--- Assignment ---
Once you reach the line that holds "-- Steps planned for the process" in the listing below, output it and every line after it through the line that holds "1. RECEIVE: material Si", word for word.

--- Dataset records ---
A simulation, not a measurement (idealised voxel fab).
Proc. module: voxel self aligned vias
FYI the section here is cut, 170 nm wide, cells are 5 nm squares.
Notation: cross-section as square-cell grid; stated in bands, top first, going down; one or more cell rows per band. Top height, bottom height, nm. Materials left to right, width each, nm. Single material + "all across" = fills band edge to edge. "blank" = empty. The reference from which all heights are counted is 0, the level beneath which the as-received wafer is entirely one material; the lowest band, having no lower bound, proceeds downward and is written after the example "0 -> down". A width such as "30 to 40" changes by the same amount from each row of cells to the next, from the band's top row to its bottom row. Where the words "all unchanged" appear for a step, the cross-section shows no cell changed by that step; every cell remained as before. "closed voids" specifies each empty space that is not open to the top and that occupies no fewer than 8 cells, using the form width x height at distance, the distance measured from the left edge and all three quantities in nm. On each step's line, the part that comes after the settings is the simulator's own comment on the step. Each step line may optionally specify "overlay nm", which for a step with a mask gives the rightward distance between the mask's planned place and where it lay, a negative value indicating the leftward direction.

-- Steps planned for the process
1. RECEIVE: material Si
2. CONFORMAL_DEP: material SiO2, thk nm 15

--- Answer space ---
-- Steps planned for the process
1. RECEIVE: material Si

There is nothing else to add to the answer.